------ Data ------
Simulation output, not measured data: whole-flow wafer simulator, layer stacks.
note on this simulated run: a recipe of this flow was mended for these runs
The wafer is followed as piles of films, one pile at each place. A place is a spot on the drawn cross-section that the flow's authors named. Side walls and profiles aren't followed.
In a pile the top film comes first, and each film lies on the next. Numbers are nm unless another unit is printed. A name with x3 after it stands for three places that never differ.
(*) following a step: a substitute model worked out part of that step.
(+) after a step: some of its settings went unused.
------

> [Work instruction]
Retype the material word for word, including every line.

> [Written reply]
Simulation output, not measured data: whole-flow wafer simulator, layer stacks.
note on this simulated run: a recipe of this flow was mended for these runs
The wafer is followed as piles of films, one pile at each place. A place is a spot on the drawn cross-section that the flow's authors named. Side walls and profiles aren't followed.
In a pile the top film comes first, and each film lies on the next. Numbers are nm unless another unit is printed. A name with x3 after it stands for three places that never differ.
(*) following a step: a substitute model worked out part of that step.
(+) after a step: some of its settings went unused.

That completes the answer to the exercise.